The required answer is an exact copy of every entry underneath.

BEGIN

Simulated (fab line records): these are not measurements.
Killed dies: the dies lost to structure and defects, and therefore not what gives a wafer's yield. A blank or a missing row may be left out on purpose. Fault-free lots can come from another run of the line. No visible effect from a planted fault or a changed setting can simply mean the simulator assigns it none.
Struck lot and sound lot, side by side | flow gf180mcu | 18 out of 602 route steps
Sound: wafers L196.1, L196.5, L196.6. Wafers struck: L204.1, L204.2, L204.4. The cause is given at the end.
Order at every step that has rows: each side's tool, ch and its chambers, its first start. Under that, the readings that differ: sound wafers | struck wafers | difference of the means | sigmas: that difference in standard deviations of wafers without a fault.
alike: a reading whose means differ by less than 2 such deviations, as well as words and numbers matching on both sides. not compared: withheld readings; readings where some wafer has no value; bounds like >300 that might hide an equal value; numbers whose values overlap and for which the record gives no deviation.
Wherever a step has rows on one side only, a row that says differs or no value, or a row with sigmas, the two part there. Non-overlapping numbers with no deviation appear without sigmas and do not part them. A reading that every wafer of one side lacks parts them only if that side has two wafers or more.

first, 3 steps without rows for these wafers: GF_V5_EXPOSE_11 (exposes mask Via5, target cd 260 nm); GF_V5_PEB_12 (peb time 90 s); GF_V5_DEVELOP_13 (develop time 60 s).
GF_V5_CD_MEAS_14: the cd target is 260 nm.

END

_Expected answer_
Simulated (fab line records): these are not measurements.
Killed dies: the dies lost to structure and defects, and therefore not what gives a wafer's yield. A blank or a missing row may be left out on purpose. Fault-free lots can come from another run of the line. No visible effect from a planted fault or a changed setting can simply mean the simulator assigns it none.
Struck lot and sound lot, side by side | flow gf180mcu | 18 out of 602 route steps
Sound: wafers L196.1, L196.5, L196.6. Wafers struck: L204.1, L204.2, L204.4. The cause is given at the end.
Order at every step that has rows: each side's tool, ch and its chambers, its first start. Under that, the readings that differ: sound wafers | struck wafers | difference of the means | sigmas: that difference in standard deviations of wafers without a fault.
alike: a reading whose means differ by less than 2 such deviations, as well as words and numbers matching on both sides. not compared: withheld readings; readings where some wafer has no value; bounds like >300 that might hide an equal value; numbers whose values overlap and for which the record gives no deviation.
Wherever a step has rows on one side only, a row that says differs or no value, or a row with sigmas, the two part there. Non-overlapping numbers with no deviation appear without sigmas and do not part them. A reading that every wafer of one side lacks parts them only if that side has two wafers or more.

first, 3 steps without rows for these wafers: GF_V5_EXPOSE_11 (exposes mask Via5, target cd 260 nm); GF_V5_PEB_12 (peb time 90 s); GF_V5_DEVELOP_13 (develop time 60 s).
GF_V5_CD_MEAS_14: the cd target is 260 nm.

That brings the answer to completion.